** BRIEF **
Output each record below exactly, and include all of them.

** INFORMATION SHOWN **
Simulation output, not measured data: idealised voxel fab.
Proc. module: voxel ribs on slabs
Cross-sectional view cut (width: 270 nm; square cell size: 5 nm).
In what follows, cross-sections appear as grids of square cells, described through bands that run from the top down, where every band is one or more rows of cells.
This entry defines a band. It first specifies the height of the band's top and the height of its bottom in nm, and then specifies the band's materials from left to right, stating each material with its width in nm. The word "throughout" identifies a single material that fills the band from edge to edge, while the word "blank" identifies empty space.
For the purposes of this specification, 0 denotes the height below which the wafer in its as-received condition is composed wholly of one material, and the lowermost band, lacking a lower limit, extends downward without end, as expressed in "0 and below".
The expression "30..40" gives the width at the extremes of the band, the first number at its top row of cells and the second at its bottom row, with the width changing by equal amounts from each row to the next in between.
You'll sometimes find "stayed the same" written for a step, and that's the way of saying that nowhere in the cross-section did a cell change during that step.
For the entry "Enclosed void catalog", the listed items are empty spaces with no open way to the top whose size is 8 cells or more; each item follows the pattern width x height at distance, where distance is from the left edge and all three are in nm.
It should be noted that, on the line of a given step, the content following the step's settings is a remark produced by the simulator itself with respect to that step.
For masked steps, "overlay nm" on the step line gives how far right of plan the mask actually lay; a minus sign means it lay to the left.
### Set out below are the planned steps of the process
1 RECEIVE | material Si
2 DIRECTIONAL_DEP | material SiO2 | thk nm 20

** TASK SOLUTION **
Simulation output, not measured data: idealised voxel fab.
Proc. module: voxel ribs on slabs
Cross-sectional view cut (width: 270 nm; square cell size: 5 nm).
In what follows, cross-sections appear as grids of square cells, described through bands that run from the top down, where every band is one or more rows of cells.
This entry defines a band. It first specifies the height of the band's top and the height of its bottom in nm, and then specifies the band's materials from left to right, stating each material with its width in nm. The word "throughout" identifies a single material that fills the band from edge to edge, while the word "blank" identifies empty space.
For the purposes of this specification, 0 denotes the height below which the wafer in its as-received condition is composed wholly of one material, and the lowermost band, lacking a lower limit, extends downward without end, as expressed in "0 and below".
The expression "30..40" gives the width at the extremes of the band, the first number at its top row of cells and the second at its bottom row, with the width changing by equal amounts from each row to the next in between.
You'll sometimes find "stayed the same" written for a step, and that's the way of saying that nowhere in the cross-section did a cell change during that step.
For the entry "Enclosed void catalog", the listed items are empty spaces with no open way to the top whose size is 8 cells or more; each item follows the pattern width x height at distance, where distance is from the left edge and all three are in nm.
It should be noted that, on the line of a given step, the content following the step's settings is a remark produced by the simulator itself with respect to that step.
For masked steps, "overlay nm" on the step line gives how far right of plan the mask actually lay; a minus sign means it lay to the left.
### Set out below are the planned steps of the process
1 RECEIVE | material Si
2 DIRECTIONAL_DEP | material SiO2 | thk nm 20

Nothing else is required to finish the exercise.